Given entries >>
^^^^

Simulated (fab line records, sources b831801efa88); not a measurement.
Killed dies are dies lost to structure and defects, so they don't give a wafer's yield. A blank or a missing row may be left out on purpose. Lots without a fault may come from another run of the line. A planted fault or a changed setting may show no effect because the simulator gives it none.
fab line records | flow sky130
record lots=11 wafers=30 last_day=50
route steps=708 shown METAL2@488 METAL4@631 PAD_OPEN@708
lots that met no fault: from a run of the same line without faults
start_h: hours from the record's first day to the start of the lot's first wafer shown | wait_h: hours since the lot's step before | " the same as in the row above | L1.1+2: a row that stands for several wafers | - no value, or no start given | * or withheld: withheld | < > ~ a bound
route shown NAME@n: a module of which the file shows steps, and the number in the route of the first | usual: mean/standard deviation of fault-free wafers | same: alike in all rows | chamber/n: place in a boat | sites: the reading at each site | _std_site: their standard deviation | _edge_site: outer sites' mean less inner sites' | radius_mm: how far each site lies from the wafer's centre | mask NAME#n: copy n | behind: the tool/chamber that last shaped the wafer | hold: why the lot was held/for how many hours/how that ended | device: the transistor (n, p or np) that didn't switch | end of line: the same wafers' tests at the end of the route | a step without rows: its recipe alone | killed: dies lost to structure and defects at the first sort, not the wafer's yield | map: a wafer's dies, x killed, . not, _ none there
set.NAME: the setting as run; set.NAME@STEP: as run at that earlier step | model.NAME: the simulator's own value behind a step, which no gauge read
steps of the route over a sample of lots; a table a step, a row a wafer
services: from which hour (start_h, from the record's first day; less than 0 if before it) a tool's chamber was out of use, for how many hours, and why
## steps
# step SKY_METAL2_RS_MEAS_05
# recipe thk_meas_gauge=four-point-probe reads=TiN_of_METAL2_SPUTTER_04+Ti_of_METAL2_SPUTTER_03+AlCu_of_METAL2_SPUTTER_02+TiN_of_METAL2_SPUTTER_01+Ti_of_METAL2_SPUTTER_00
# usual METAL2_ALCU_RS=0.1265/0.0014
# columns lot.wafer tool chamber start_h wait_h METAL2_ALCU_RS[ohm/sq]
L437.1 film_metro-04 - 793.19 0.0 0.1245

^^^^

Work instruction >>
Using the records above, write out exactly the lines between the one holding "Killed dies are" and the one holding "route shown NAME@n: a", inclusive; leave everything else out.

Solution >>
Killed dies are dies lost to structure and defects, so they don't give a wafer's yield. A blank or a missing row may be left out on purpose. Lots without a fault may come from another run of the line. A planted fault or a changed setting may show no effect because the simulator gives it none.
fab line records | flow sky130
record lots=11 wafers=30 last_day=50
route steps=708 shown METAL2@488 METAL4@631 PAD_OPEN@708
lots that met no fault: from a run of the same line without faults
start_h: hours from the record's first day to the start of the lot's first wafer shown | wait_h: hours since the lot's step before | " the same as in the row above | L1.1+2: a row that stands for several wafers | - no value, or no start given | * or withheld: withheld | < > ~ a bound
route shown NAME@n: a module of which the file shows steps, and the number in the route of the first | usual: mean/standard deviation of fault-free wafers | same: alike in all rows | chamber/n: place in a boat | sites: the reading at each site | _std_site: their standard deviation | _edge_site: outer sites' mean less inner sites' | radius_mm: how far each site lies from the wafer's centre | mask NAME#n: copy n | behind: the tool/chamber that last shaped the wafer | hold: why the lot was held/for how many hours/how that ended | device: the transistor (n, p or np) that didn't switch | end of line: the same wafers' tests at the end of the route | a step without rows: its recipe alone | killed: dies lost to structure and defects at the first sort, not the wafer's yield | map: a wafer's dies, x killed, . not, _ none there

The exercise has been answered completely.